Task item: Lines from the beginning of the data through the line containing "rf_vpp_V, in V, at" are to be copied exactly, with no other line included.

Source data:
________
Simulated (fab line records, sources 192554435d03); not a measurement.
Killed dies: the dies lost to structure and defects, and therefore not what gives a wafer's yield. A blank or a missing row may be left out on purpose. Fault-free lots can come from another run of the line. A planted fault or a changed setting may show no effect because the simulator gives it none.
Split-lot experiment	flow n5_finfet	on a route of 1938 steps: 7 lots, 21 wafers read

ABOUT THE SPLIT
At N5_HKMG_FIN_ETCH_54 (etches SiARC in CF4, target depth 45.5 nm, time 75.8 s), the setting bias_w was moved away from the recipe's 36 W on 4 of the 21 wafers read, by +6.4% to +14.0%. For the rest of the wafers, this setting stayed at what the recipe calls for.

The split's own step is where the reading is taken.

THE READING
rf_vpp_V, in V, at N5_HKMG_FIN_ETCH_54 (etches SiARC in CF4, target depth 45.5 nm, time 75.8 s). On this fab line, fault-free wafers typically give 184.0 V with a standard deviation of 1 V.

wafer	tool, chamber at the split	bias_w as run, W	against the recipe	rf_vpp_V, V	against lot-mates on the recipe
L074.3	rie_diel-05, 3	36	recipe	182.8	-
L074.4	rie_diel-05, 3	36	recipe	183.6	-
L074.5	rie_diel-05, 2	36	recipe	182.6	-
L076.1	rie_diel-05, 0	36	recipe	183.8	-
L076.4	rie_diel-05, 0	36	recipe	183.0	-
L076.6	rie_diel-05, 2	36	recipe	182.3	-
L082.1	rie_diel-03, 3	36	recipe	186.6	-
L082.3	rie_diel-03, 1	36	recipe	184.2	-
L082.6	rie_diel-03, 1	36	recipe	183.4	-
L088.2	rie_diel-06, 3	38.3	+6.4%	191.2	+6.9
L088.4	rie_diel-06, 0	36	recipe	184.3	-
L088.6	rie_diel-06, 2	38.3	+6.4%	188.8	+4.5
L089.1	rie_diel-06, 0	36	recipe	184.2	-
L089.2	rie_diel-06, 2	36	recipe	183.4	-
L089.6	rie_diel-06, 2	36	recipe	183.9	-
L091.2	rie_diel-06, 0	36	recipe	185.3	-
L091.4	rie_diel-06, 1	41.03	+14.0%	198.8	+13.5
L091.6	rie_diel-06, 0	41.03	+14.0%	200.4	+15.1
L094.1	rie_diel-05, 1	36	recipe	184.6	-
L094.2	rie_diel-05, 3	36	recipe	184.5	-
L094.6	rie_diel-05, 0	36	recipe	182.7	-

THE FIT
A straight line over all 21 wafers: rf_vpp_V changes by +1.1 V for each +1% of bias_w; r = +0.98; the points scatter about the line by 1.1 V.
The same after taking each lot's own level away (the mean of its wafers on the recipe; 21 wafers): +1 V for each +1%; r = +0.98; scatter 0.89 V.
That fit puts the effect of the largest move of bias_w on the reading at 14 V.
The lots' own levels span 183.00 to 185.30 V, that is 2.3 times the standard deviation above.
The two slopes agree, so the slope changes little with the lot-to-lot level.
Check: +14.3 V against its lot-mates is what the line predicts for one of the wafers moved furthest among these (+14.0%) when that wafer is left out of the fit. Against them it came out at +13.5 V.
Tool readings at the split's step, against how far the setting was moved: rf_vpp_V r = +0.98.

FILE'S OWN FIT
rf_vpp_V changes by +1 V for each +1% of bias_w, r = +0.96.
________

Answer section:
Simulated (fab line records, sources 192554435d03); not a measurement.
Killed dies: the dies lost to structure and defects, and therefore not what gives a wafer's yield. A blank or a missing row may be left out on purpose. Fault-free lots can come from another run of the line. A planted fault or a changed setting may show no effect because the simulator gives it none.
Split-lot experiment	flow n5_finfet	on a route of 1938 steps: 7 lots, 21 wafers read

ABOUT THE SPLIT
At N5_HKMG_FIN_ETCH_54 (etches SiARC in CF4, target depth 45.5 nm, time 75.8 s), the setting bias_w was moved away from the recipe's 36 W on 4 of the 21 wafers read, by +6.4% to +14.0%. For the rest of the wafers, this setting stayed at what the recipe calls for.

The split's own step is where the reading is taken.

THE READING
rf_vpp_V, in V, at N5_HKMG_FIN_ETCH_54 (etches SiARC in CF4, target depth 45.5 nm, time 75.8 s). On this fab line, fault-free wafers typically give 184.0 V with a standard deviation of 1 V.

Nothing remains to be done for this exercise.